Reproduce the listing below without any change.

▶ **RECORD SET**:
· · · · · · ·

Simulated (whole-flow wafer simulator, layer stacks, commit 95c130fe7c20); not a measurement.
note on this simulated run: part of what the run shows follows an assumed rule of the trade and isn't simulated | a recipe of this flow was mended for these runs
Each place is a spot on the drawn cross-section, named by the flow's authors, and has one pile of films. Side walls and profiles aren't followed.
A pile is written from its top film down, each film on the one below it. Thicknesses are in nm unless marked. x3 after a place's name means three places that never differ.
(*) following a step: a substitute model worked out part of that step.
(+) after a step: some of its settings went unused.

· · · · · · ·

▶ **ANSWER BOX**:
Simulated (whole-flow wafer simulator, layer stacks, commit 95c130fe7c20); not a measurement.
note on this simulated run: part of what the run shows follows an assumed rule of the trade and isn't simulated | a recipe of this flow was mended for these runs
Each place is a spot on the drawn cross-section, named by the flow's authors, and has one pile of films. Side walls and profiles aren't followed.
A pile is written from its top film down, each film on the one below it. Thicknesses are in nm unless marked. x3 after a place's name means three places that never differ.
(*) following a step: a substitute model worked out part of that step.
(+) after a step: some of its settings went unused.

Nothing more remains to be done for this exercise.